- _REQUIRED ACTION_: The expected output is the data itself, duplicated in full.

- _RECORD EXCERPTS_:
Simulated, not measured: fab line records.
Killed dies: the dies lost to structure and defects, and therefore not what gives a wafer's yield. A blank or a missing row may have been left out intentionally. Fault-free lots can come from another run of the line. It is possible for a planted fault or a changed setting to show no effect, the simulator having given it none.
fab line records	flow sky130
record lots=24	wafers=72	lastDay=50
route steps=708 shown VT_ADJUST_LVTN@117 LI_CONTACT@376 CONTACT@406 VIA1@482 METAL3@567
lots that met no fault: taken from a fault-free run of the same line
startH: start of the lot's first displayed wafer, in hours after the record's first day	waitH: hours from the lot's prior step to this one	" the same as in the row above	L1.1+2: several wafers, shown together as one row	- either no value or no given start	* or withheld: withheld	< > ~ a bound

- _WRITTEN ANSWER_:
Simulated, not measured: fab line records.
Killed dies: the dies lost to structure and defects, and therefore not what gives a wafer's yield. A blank or a missing row may have been left out intentionally. Fault-free lots can come from another run of the line. It is possible for a planted fault or a changed setting to show no effect, the simulator having given it none.
fab line records	flow sky130
record lots=24	wafers=72	lastDay=50
route steps=708 shown VT_ADJUST_LVTN@117 LI_CONTACT@376 CONTACT@406 VIA1@482 METAL3@567
lots that met no fault: taken from a fault-free run of the same line
startH: start of the lot's first displayed wafer, in hours after the record's first day	waitH: hours from the lot's prior step to this one	" the same as in the row above	L1.1+2: several wafers, shown together as one row	- either no value or no given start	* or withheld: withheld	< > ~ a bound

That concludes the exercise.